---------------

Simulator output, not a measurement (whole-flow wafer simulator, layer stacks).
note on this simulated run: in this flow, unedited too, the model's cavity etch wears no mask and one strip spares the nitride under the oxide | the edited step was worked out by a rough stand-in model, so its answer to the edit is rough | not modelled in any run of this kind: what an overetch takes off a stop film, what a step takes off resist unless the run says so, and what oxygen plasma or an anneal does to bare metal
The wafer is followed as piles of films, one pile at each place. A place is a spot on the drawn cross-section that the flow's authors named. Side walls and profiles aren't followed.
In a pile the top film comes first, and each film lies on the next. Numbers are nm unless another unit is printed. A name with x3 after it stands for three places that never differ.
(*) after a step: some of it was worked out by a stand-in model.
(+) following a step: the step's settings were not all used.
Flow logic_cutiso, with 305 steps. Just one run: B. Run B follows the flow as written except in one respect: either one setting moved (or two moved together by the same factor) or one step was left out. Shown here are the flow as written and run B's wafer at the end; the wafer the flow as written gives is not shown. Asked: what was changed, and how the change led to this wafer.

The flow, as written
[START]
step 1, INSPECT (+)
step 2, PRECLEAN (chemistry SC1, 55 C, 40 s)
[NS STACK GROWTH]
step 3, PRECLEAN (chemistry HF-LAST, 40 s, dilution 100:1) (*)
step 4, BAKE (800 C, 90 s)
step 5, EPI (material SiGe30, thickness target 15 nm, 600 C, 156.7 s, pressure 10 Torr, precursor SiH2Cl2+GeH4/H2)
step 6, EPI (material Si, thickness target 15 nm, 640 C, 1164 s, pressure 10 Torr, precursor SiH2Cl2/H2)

---------------

> ASSIGNED TASK:
Among the entries above, the line containing "Flow logic_cutiso, with", the line containing "step 1, INSPECT (+)", and all lines between them are to be restated word for word; nothing else belongs in the reply.

> EXERCISE OUTPUT:
Flow logic_cutiso, with 305 steps. Just one run: B. Run B follows the flow as written except in one respect: either one setting moved (or two moved together by the same factor) or one step was left out. Shown here are the flow as written and run B's wafer at the end; the wafer the flow as written gives is not shown. Asked: what was changed, and how the change led to this wafer.

The flow, as written
[START]
step 1, INSPECT (+)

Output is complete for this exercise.